The answer must match the material word for word, with every line included.

───── Records provided

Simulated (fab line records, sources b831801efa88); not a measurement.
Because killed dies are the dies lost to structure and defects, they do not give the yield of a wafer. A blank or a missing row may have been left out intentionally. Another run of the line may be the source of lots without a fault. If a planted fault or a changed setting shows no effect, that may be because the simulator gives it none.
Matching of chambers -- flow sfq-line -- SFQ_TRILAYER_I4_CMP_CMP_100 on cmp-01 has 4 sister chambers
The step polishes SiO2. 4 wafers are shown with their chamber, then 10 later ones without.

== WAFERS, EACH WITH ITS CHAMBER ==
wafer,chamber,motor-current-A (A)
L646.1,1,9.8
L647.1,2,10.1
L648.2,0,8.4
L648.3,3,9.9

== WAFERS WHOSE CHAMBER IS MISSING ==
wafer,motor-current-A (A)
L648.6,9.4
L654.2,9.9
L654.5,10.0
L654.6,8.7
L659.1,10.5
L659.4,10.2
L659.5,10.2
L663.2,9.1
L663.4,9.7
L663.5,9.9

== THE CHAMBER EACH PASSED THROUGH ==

──────────

* Exercise answer
Simulated (fab line records, sources b831801efa88); not a measurement.
Because killed dies are the dies lost to structure and defects, they do not give the yield of a wafer. A blank or a missing row may have been left out intentionally. Another run of the line may be the source of lots without a fault. If a planted fault or a changed setting shows no effect, that may be because the simulator gives it none.
Matching of chambers -- flow sfq-line -- SFQ_TRILAYER_I4_CMP_CMP_100 on cmp-01 has 4 sister chambers
The step polishes SiO2. 4 wafers are shown with their chamber, then 10 later ones without.

== WAFERS, EACH WITH ITS CHAMBER ==
wafer,chamber,motor-current-A (A)
L646.1,1,9.8
L647.1,2,10.1
L648.2,0,8.4
L648.3,3,9.9

== WAFERS WHOSE CHAMBER IS MISSING ==
wafer,motor-current-A (A)
L648.6,9.4
L654.2,9.9
L654.5,10.0
L654.6,8.7
L659.1,10.5
L659.4,10.2
L659.5,10.2
L663.2,9.1
L663.4,9.7
L663.5,9.9

== THE CHAMBER EACH PASSED THROUGH ==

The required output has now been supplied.